[Assigned task] A word-for-word copy of the entries is the only acceptable reply.

[Information provided]
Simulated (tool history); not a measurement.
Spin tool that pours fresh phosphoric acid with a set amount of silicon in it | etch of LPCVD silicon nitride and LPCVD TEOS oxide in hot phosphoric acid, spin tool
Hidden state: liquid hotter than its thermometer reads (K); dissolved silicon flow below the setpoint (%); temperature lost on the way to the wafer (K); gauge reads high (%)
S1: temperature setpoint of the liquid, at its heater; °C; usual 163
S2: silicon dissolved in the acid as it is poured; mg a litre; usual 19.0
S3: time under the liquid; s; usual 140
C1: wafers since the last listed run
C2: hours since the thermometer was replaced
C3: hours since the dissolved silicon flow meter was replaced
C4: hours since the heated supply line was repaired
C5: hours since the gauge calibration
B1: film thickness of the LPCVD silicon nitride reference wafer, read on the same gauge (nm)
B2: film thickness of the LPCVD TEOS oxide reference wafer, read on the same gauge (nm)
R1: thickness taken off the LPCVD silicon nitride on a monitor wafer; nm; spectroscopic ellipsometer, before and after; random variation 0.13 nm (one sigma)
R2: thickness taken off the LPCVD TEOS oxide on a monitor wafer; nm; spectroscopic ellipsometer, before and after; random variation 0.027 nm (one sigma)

[Result]
Simulated (tool history); not a measurement.
Spin tool that pours fresh phosphoric acid with a set amount of silicon in it | etch of LPCVD silicon nitride and LPCVD TEOS oxide in hot phosphoric acid, spin tool
Hidden state: liquid hotter than its thermometer reads (K); dissolved silicon flow below the setpoint (%); temperature lost on the way to the wafer (K); gauge reads high (%)
S1: temperature setpoint of the liquid, at its heater; °C; usual 163
S2: silicon dissolved in the acid as it is poured; mg a litre; usual 19.0
S3: time under the liquid; s; usual 140
C1: wafers since the last listed run
C2: hours since the thermometer was replaced
C3: hours since the dissolved silicon flow meter was replaced
C4: hours since the heated supply line was repaired
C5: hours since the gauge calibration
B1: film thickness of the LPCVD silicon nitride reference wafer, read on the same gauge (nm)
B2: film thickness of the LPCVD TEOS oxide reference wafer, read on the same gauge (nm)
R1: thickness taken off the LPCVD silicon nitride on a monitor wafer; nm; spectroscopic ellipsometer, before and after; random variation 0.13 nm (one sigma)
R2: thickness taken off the LPCVD TEOS oxide on a monitor wafer; nm; spectroscopic ellipsometer, before and after; random variation 0.027 nm (one sigma)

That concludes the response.